--- GIVEN INFORMATION ---
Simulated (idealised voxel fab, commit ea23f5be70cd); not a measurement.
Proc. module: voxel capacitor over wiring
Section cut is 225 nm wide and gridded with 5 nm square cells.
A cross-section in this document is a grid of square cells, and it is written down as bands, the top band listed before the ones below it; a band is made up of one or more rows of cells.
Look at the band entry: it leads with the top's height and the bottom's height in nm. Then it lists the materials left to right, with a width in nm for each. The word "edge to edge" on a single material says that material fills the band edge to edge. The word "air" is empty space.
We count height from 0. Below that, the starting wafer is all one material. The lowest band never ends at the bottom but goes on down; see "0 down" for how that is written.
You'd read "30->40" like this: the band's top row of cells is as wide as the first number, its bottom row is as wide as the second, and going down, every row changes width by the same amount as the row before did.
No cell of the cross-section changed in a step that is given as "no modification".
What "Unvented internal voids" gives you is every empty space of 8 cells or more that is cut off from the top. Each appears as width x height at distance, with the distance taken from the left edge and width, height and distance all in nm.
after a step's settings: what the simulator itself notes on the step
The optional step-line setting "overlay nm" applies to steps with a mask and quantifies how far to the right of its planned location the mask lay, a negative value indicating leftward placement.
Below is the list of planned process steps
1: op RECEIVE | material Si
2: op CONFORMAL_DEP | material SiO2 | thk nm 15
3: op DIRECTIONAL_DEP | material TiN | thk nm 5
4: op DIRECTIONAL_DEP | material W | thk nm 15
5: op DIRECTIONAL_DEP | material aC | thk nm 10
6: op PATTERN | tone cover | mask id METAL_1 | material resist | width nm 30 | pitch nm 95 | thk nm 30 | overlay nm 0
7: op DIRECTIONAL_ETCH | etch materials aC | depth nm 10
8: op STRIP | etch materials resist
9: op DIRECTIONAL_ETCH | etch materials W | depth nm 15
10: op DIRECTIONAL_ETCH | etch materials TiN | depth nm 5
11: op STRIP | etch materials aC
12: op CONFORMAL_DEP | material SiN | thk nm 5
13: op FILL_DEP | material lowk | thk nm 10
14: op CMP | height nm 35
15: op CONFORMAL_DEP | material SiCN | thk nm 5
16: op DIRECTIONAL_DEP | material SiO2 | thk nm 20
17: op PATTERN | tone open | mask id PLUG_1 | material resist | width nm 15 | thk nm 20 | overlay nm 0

--- WORK INSTRUCTION ---
Where the line with "Section cut is" ends, your copy should end too; please return exactly the lines from the first line of the data through it.

--- TASK OUTPUT ---
Simulated (idealised voxel fab, commit ea23f5be70cd); not a measurement.
Proc. module: voxel capacitor over wiring
Section cut is 225 nm wide and gridded with 5 nm square cells.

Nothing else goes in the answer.